DATA EXTRACTS Start Marker

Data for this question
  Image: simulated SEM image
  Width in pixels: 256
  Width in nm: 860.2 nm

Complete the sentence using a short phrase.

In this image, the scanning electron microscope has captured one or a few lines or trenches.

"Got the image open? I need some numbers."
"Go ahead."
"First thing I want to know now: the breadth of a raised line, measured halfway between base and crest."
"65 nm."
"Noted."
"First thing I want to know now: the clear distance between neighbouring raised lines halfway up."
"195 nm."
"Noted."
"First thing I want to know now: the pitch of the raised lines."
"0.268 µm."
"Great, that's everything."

DATA EXTRACTS End Marker

§ WORK ITEM
An exact repetition of all the entries is required.

§ YOUR SOLUTION
Data for this question
  Image: simulated SEM image
  Width in pixels: 256
  Width in nm: 860.2 nm

Complete the sentence using a short phrase.

In this image, the scanning electron microscope has captured one or a few lines or trenches.

"Got the image open? I need some numbers."
"Go ahead."
"First thing I want to know now: the breadth of a raised line, measured halfway between base and crest."
"65 nm."
"Noted."
"First thing I want to know now: the clear distance between neighbouring raised lines halfway up."
"195 nm."
"Noted."
"First thing I want to know now: the pitch of the raised lines."
"0.268 µm."
"Great, that's everything."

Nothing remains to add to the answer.